THE DATA >>
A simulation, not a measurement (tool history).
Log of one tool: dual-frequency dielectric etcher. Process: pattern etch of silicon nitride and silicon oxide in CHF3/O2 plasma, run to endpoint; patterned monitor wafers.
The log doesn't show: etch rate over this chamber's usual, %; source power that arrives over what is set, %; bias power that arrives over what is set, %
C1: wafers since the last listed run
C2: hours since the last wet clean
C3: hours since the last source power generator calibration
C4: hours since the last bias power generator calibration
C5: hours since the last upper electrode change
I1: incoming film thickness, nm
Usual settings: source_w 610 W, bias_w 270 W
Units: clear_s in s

REQUIREMENT >> The full set of records is to be written out once more, word for word.

TASK OUTPUT >>
A simulation, not a measurement (tool history).
Log of one tool: dual-frequency dielectric etcher. Process: pattern etch of silicon nitride and silicon oxide in CHF3/O2 plasma, run to endpoint; patterned monitor wafers.
The log doesn't show: etch rate over this chamber's usual, %; source power that arrives over what is set, %; bias power that arrives over what is set, %
C1: wafers since the last listed run
C2: hours since the last wet clean
C3: hours since the last source power generator calibration
C4: hours since the last bias power generator calibration
C5: hours since the last upper electrode change
I1: incoming film thickness, nm
Usual settings: source_w 610 W, bias_w 270 W
Units: clear_s in s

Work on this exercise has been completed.